Top of Material shown
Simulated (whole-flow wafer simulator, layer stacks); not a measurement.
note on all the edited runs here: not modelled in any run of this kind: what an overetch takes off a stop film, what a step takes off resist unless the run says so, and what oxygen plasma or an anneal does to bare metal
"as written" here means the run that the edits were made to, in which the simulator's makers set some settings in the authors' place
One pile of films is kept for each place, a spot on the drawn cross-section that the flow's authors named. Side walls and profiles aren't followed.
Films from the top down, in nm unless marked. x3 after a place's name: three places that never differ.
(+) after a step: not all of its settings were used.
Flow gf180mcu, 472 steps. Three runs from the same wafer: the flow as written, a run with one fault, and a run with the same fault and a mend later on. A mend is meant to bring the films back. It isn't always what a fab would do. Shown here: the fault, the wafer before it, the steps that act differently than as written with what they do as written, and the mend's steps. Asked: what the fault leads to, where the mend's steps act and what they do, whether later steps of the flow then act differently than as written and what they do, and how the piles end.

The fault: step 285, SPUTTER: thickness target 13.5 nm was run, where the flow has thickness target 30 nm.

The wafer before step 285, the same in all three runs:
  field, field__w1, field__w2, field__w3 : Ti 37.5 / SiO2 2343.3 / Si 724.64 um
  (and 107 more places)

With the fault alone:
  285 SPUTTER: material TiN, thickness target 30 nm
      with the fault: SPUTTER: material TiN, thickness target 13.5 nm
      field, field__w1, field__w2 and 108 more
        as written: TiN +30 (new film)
Bottom of Material shown

Starting with the line with "the authors' place" above and going on through the line with "field, field__w1, field__w2 and", transcribe every line exactly, both ends included, and add nothing.

_Task response:_
"as written" here means the run that the edits were made to, in which the simulator's makers set some settings in the authors' place
One pile of films is kept for each place, a spot on the drawn cross-section that the flow's authors named. Side walls and profiles aren't followed.
Films from the top down, in nm unless marked. x3 after a place's name: three places that never differ.
(+) after a step: not all of its settings were used.
Flow gf180mcu, 472 steps. Three runs from the same wafer: the flow as written, a run with one fault, and a run with the same fault and a mend later on. A mend is meant to bring the films back. It isn't always what a fab would do. Shown here: the fault, the wafer before it, the steps that act differently than as written with what they do as written, and the mend's steps. Asked: what the fault leads to, where the mend's steps act and what they do, whether later steps of the flow then act differently than as written and what they do, and how the piles end.

The fault: step 285, SPUTTER: thickness target 13.5 nm was run, where the flow has thickness target 30 nm.

The wafer before step 285, the same in all three runs:
  field, field__w1, field__w2, field__w3 : Ti 37.5 / SiO2 2343.3 / Si 724.64 um
  (and 107 more places)

With the fault alone:
  285 SPUTTER: material TiN, thickness target 30 nm
      with the fault: SPUTTER: material TiN, thickness target 13.5 nm
      field, field__w1, field__w2 and 108 more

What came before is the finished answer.